- - - - - - -
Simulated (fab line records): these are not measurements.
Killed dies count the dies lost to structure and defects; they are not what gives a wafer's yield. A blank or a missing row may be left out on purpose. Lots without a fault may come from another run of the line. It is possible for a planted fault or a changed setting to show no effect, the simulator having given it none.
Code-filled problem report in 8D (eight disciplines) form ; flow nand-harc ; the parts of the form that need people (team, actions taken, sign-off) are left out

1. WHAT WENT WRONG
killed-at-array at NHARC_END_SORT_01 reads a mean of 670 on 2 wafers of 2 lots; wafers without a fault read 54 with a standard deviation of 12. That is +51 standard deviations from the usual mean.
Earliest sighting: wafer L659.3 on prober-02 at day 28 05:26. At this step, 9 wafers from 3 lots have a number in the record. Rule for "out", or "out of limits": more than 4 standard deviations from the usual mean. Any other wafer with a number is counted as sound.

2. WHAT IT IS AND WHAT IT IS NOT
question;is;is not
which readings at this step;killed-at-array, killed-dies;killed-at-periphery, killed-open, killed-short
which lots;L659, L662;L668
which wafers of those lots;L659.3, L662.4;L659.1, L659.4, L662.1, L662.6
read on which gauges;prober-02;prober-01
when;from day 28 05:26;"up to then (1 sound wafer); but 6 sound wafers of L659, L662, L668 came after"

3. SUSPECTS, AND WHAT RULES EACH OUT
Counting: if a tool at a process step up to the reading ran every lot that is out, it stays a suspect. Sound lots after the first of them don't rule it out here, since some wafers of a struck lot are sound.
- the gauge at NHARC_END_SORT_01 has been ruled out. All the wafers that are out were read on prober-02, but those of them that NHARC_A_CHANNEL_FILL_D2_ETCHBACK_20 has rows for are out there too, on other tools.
- - - - - - -

[Work request]
Set the listing above down once more in full, exactly as it is.

[Problem solution]
Simulated (fab line records): these are not measurements.
Killed dies count the dies lost to structure and defects; they are not what gives a wafer's yield. A blank or a missing row may be left out on purpose. Lots without a fault may come from another run of the line. It is possible for a planted fault or a changed setting to show no effect, the simulator having given it none.
Code-filled problem report in 8D (eight disciplines) form ; flow nand-harc ; the parts of the form that need people (team, actions taken, sign-off) are left out

1. WHAT WENT WRONG
killed-at-array at NHARC_END_SORT_01 reads a mean of 670 on 2 wafers of 2 lots; wafers without a fault read 54 with a standard deviation of 12. That is +51 standard deviations from the usual mean.
Earliest sighting: wafer L659.3 on prober-02 at day 28 05:26. At this step, 9 wafers from 3 lots have a number in the record. Rule for "out", or "out of limits": more than 4 standard deviations from the usual mean. Any other wafer with a number is counted as sound.

2. WHAT IT IS AND WHAT IT IS NOT
question;is;is not
which readings at this step;killed-at-array, killed-dies;killed-at-periphery, killed-open, killed-short
which lots;L659, L662;L668
which wafers of those lots;L659.3, L662.4;L659.1, L659.4, L662.1, L662.6
read on which gauges;prober-02;prober-01
when;from day 28 05:26;"up to then (1 sound wafer); but 6 sound wafers of L659, L662, L668 came after"

3. SUSPECTS, AND WHAT RULES EACH OUT
Counting: if a tool at a process step up to the reading ran every lot that is out, it stays a suspect. Sound lots after the first of them don't rule it out here, since some wafers of a struck lot are sound.
- the gauge at NHARC_END_SORT_01 has been ruled out. All the wafers that are out were read on prober-02, but those of them that NHARC_A_CHANNEL_FILL_D2_ETCHBACK_20 has rows for are out there too, on other tools.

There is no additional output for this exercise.